> **ACTIVITY**: Your answer must be the full listing, reproduced word for word.

> **SOURCE DATA**:
■ ■ ■ ■ ■ ■ ■

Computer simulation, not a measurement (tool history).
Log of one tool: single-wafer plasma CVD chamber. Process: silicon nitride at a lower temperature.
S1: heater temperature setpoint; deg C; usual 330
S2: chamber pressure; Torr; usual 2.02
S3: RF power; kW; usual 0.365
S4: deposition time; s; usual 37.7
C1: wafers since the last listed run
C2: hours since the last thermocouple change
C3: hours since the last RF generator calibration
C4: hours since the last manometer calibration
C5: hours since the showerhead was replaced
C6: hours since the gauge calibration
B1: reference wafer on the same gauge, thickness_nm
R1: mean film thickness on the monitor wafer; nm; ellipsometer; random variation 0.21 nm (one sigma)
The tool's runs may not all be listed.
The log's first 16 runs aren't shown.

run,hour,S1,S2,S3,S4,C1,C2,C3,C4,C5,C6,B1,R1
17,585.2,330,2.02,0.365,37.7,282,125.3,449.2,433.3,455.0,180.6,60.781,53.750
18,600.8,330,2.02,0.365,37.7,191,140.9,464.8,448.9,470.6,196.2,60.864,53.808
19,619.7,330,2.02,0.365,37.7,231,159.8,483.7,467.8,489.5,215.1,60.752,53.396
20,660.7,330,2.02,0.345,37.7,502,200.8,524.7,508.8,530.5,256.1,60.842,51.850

■ ■ ■ ■ ■ ■ ■

> **WRITTEN RESPONSE**:
Computer simulation, not a measurement (tool history).
Log of one tool: single-wafer plasma CVD chamber. Process: silicon nitride at a lower temperature.
S1: heater temperature setpoint; deg C; usual 330
S2: chamber pressure; Torr; usual 2.02
S3: RF power; kW; usual 0.365
S4: deposition time; s; usual 37.7
C1: wafers since the last listed run
C2: hours since the last thermocouple change
C3: hours since the last RF generator calibration
C4: hours since the last manometer calibration
C5: hours since the showerhead was replaced
C6: hours since the gauge calibration
B1: reference wafer on the same gauge, thickness_nm
R1: mean film thickness on the monitor wafer; nm; ellipsometer; random variation 0.21 nm (one sigma)
The tool's runs may not all be listed.
The log's first 16 runs aren't shown.

run,hour,S1,S2,S3,S4,C1,C2,C3,C4,C5,C6,B1,R1
17,585.2,330,2.02,0.365,37.7,282,125.3,449.2,433.3,455.0,180.6,60.781,53.750
18,600.8,330,2.02,0.365,37.7,191,140.9,464.8,448.9,470.6,196.2,60.864,53.808
19,619.7,330,2.02,0.365,37.7,231,159.8,483.7,467.8,489.5,215.1,60.752,53.396
20,660.7,330,2.02,0.345,37.7,502,200.8,524.7,508.8,530.5,256.1,60.842,51.850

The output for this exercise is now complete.